Provide an exact copy of the lines from the beginning of the records through the line that includes "run 3 hour=13.8", and of no others.

···

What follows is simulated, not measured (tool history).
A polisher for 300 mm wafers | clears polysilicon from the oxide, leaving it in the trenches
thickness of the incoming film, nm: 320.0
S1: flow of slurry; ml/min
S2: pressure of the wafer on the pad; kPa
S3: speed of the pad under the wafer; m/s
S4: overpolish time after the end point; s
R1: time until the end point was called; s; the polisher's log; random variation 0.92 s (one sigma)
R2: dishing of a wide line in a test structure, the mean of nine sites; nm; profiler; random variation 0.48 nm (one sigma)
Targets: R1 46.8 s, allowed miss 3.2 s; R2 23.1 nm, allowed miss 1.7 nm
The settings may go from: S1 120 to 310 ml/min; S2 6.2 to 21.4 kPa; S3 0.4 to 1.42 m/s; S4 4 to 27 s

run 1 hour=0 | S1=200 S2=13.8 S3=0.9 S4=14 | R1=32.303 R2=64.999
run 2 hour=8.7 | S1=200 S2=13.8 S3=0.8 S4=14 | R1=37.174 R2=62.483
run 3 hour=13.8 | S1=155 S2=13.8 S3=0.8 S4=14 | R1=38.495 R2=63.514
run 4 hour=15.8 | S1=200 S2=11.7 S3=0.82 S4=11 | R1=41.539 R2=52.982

···

→ **Written answer**:
What follows is simulated, not measured (tool history).
A polisher for 300 mm wafers | clears polysilicon from the oxide, leaving it in the trenches
thickness of the incoming film, nm: 320.0
S1: flow of slurry; ml/min
S2: pressure of the wafer on the pad; kPa
S3: speed of the pad under the wafer; m/s
S4: overpolish time after the end point; s
R1: time until the end point was called; s; the polisher's log; random variation 0.92 s (one sigma)
R2: dishing of a wide line in a test structure, the mean of nine sites; nm; profiler; random variation 0.48 nm (one sigma)
Targets: R1 46.8 s, allowed miss 3.2 s; R2 23.1 nm, allowed miss 1.7 nm
The settings may go from: S1 120 to 310 ml/min; S2 6.2 to 21.4 kPa; S3 0.4 to 1.42 m/s; S4 4 to 27 s

run 1 hour=0 | S1=200 S2=13.8 S3=0.9 S4=14 | R1=32.303 R2=64.999
run 2 hour=8.7 | S1=200 S2=13.8 S3=0.8 S4=14 | R1=37.174 R2=62.483
run 3 hour=13.8 | S1=155 S2=13.8 S3=0.8 S4=14 | R1=38.495 R2=63.514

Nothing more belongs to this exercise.